> **Data provided**:
::::::::::
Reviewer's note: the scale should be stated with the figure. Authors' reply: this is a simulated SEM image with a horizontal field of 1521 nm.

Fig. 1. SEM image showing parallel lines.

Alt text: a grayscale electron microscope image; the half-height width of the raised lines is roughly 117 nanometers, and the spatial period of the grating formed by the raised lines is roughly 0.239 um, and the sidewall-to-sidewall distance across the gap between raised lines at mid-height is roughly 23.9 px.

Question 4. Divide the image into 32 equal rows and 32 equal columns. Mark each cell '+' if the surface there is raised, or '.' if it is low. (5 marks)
::::::::::

> **Requirement**: Output every line of the data again, exactly.

> **Exercise result**:
Reviewer's note: the scale should be stated with the figure. Authors' reply: this is a simulated SEM image with a horizontal field of 1521 nm.

Fig. 1. SEM image showing parallel lines.

Alt text: a grayscale electron microscope image; the half-height width of the raised lines is roughly 117 nanometers, and the spatial period of the grating formed by the raised lines is roughly 0.239 um, and the sidewall-to-sidewall distance across the gap between raised lines at mid-height is roughly 23.9 px.

Question 4. Divide the image into 32 equal rows and 32 equal columns. Mark each cell '+' if the surface there is raised, or '.' if it is low. (5 marks)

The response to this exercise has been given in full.